• Given information:
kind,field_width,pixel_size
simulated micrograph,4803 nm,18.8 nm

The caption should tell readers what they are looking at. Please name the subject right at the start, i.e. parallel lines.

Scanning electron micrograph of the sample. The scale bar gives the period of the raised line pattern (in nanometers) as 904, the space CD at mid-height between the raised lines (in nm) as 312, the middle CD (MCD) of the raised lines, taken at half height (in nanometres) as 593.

• Exercise: Return, word for word, every line from the top of the entries down to the line that holds "The caption should", both included.

• Task solution:
kind,field_width,pixel_size
simulated micrograph,4803 nm,18.8 nm

The caption should tell readers what they are looking at. Please name the subject right at the start, i.e. parallel lines.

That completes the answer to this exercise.